(DATA SUPPLIED Opens)
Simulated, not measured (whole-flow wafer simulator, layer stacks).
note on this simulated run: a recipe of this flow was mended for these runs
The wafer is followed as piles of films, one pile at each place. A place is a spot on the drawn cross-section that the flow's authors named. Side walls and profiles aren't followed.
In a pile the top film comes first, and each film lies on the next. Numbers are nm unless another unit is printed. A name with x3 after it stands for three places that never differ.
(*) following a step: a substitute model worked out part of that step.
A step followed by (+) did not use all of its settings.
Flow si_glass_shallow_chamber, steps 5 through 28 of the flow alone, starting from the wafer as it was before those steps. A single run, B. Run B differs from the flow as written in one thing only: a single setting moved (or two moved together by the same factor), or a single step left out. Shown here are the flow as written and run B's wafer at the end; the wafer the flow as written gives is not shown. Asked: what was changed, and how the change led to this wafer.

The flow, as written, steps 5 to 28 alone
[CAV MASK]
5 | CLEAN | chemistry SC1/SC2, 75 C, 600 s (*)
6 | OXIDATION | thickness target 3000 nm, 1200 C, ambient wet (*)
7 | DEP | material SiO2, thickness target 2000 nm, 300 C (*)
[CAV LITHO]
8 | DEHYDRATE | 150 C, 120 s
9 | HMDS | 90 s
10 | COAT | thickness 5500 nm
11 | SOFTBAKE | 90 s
(DATA SUPPLIED Closes)

Give the listing again, word for word.

**YOUR SOLUTION:**
Simulated, not measured (whole-flow wafer simulator, layer stacks).
note on this simulated run: a recipe of this flow was mended for these runs
The wafer is followed as piles of films, one pile at each place. A place is a spot on the drawn cross-section that the flow's authors named. Side walls and profiles aren't followed.
In a pile the top film comes first, and each film lies on the next. Numbers are nm unless another unit is printed. A name with x3 after it stands for three places that never differ.
(*) following a step: a substitute model worked out part of that step.
A step followed by (+) did not use all of its settings.
Flow si_glass_shallow_chamber, steps 5 through 28 of the flow alone, starting from the wafer as it was before those steps. A single run, B. Run B differs from the flow as written in one thing only: a single setting moved (or two moved together by the same factor), or a single step left out. Shown here are the flow as written and run B's wafer at the end; the wafer the flow as written gives is not shown. Asked: what was changed, and how the change led to this wafer.

The flow, as written, steps 5 to 28 alone
[CAV MASK]
5 | CLEAN | chemistry SC1/SC2, 75 C, 600 s (*)
6 | OXIDATION | thickness target 3000 nm, 1200 C, ambient wet (*)
7 | DEP | material SiO2, thickness target 2000 nm, 300 C (*)
[CAV LITHO]
8 | DEHYDRATE | 150 C, 120 s
9 | HMDS | 90 s
10 | COAT | thickness 5500 nm
11 | SOFTBAKE | 90 s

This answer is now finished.